##########

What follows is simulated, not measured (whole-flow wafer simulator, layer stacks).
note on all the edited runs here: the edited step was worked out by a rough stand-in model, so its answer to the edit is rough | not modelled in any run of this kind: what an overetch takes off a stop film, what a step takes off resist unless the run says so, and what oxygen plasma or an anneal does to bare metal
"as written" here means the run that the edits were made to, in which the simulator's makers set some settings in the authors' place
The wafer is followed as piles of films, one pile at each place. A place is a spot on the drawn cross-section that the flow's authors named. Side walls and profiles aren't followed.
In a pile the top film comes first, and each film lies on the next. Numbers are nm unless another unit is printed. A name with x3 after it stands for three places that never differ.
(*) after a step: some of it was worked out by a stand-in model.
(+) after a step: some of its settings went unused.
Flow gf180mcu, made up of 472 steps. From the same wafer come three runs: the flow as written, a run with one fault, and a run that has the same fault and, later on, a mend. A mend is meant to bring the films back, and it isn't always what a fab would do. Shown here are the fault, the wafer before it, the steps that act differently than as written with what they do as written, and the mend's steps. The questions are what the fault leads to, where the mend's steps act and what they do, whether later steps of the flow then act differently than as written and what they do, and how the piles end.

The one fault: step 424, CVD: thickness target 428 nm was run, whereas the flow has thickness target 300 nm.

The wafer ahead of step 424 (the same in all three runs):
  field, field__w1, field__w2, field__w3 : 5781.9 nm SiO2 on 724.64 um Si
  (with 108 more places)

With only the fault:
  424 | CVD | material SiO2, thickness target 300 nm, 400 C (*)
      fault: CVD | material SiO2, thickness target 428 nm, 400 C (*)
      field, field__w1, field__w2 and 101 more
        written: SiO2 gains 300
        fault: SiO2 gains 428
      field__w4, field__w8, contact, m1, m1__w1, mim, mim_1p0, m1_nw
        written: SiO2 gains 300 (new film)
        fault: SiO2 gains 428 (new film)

##########

=== Brief ===
Of the entries above, repeat exactly the lines between the line with "the authors' place" and the line with "(+) after a", inclusive, and no others.

=== Response ===
"as written" here means the run that the edits were made to, in which the simulator's makers set some settings in the authors' place
The wafer is followed as piles of films, one pile at each place. A place is a spot on the drawn cross-section that the flow's authors named. Side walls and profiles aren't followed.
In a pile the top film comes first, and each film lies on the next. Numbers are nm unless another unit is printed. A name with x3 after it stands for three places that never differ.
(*) after a step: some of it was worked out by a stand-in model.
(+) after a step: some of its settings went unused.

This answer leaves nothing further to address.